• Entries supplied:
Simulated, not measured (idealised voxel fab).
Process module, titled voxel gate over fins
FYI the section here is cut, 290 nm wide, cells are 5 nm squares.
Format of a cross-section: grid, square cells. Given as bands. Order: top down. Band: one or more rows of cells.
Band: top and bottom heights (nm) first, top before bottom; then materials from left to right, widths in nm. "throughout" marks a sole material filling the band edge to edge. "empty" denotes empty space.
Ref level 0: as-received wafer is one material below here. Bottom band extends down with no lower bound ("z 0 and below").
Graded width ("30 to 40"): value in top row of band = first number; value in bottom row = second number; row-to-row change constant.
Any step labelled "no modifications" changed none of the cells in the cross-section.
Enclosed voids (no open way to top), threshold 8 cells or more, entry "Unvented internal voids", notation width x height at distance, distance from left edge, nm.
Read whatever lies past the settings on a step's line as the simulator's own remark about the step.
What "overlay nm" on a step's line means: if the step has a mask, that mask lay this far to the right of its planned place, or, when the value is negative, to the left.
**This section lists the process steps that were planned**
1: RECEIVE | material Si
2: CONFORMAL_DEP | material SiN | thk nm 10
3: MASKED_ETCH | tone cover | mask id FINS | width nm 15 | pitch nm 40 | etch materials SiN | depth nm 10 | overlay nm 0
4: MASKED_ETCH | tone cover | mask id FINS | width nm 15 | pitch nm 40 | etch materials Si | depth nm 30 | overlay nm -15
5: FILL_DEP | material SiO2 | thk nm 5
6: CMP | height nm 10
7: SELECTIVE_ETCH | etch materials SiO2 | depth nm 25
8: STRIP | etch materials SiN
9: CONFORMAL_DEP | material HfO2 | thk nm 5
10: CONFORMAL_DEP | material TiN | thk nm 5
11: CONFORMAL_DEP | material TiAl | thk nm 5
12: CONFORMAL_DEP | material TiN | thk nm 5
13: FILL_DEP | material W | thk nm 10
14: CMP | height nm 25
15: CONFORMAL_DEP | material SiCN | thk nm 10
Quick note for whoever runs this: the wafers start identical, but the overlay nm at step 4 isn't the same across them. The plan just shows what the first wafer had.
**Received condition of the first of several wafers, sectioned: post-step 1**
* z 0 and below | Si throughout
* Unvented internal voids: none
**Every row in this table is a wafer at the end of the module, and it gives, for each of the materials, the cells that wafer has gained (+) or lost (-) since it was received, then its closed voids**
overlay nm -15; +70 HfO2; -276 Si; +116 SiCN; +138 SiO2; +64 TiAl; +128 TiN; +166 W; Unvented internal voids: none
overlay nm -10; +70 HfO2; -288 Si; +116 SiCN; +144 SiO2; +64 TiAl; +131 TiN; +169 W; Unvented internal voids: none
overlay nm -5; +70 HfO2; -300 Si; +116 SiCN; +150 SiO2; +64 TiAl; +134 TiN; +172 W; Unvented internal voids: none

• Work request: Nothing but an exact copy of the lines from the start of the entries through the line containing "Format of a" belongs in the response.

• Answer space:
Simulated, not measured (idealised voxel fab).
Process module, titled voxel gate over fins
FYI the section here is cut, 290 nm wide, cells are 5 nm squares.
Format of a cross-section: grid, square cells. Given as bands. Order: top down. Band: one or more rows of cells.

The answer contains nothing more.